** Opening Given information block **
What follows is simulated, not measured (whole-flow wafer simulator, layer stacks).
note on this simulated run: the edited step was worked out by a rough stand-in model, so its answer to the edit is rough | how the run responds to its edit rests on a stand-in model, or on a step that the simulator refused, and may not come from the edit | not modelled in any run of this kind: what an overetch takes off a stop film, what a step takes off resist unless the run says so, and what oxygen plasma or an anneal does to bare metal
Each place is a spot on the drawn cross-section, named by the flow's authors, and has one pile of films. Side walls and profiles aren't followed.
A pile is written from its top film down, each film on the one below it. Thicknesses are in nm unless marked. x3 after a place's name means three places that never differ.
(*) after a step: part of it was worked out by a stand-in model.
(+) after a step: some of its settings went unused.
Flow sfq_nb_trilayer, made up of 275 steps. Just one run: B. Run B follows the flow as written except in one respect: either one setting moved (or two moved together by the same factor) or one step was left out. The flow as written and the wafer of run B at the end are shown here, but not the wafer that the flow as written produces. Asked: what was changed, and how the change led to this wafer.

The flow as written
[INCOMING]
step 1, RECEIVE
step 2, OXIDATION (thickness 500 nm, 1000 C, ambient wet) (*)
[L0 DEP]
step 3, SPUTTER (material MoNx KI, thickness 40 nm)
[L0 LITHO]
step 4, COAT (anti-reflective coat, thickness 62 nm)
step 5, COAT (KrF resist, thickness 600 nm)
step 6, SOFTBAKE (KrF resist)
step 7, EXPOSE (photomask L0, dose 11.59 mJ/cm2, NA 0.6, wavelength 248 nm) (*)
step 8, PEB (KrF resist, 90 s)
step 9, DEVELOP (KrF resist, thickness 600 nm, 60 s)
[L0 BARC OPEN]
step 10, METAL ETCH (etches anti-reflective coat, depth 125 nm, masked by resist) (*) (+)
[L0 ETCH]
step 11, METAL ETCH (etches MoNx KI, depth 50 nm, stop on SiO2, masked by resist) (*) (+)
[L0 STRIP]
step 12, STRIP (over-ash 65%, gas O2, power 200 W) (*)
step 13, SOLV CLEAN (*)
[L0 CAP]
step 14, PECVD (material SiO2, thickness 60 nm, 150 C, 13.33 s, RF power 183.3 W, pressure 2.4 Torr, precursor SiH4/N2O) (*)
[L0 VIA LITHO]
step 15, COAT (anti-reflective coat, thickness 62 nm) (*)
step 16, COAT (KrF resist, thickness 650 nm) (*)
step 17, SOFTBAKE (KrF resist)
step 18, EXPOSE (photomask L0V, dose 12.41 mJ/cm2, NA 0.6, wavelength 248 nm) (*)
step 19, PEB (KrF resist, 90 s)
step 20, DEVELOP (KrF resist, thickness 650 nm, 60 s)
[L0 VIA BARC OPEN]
** Closing Given information block **

Using the records above, set down exactly the lines from the one with "step 5, COAT (KrF resist, thickness 600 nm)" through the one with "step 20, DEVELOP", inclusive, and nothing more.

■ Task solution ■
step 5, COAT (KrF resist, thickness 600 nm)
step 6, SOFTBAKE (KrF resist)
step 7, EXPOSE (photomask L0, dose 11.59 mJ/cm2, NA 0.6, wavelength 248 nm) (*)
step 8, PEB (KrF resist, 90 s)
step 9, DEVELOP (KrF resist, thickness 600 nm, 60 s)
[L0 BARC OPEN]
step 10, METAL ETCH (etches anti-reflective coat, depth 125 nm, masked by resist) (*) (+)
[L0 ETCH]
step 11, METAL ETCH (etches MoNx KI, depth 50 nm, stop on SiO2, masked by resist) (*) (+)
[L0 STRIP]
step 12, STRIP (over-ash 65%, gas O2, power 200 W) (*)
step 13, SOLV CLEAN (*)
[L0 CAP]
step 14, PECVD (material SiO2, thickness 60 nm, 150 C, 13.33 s, RF power 183.3 W, pressure 2.4 Torr, precursor SiH4/N2O) (*)
[L0 VIA LITHO]
step 15, COAT (anti-reflective coat, thickness 62 nm) (*)
step 16, COAT (KrF resist, thickness 650 nm) (*)
step 17, SOFTBAKE (KrF resist)
step 18, EXPOSE (photomask L0V, dose 12.41 mJ/cm2, NA 0.6, wavelength 248 nm) (*)
step 19, PEB (KrF resist, 90 s)
step 20, DEVELOP (KrF resist, thickness 650 nm, 60 s)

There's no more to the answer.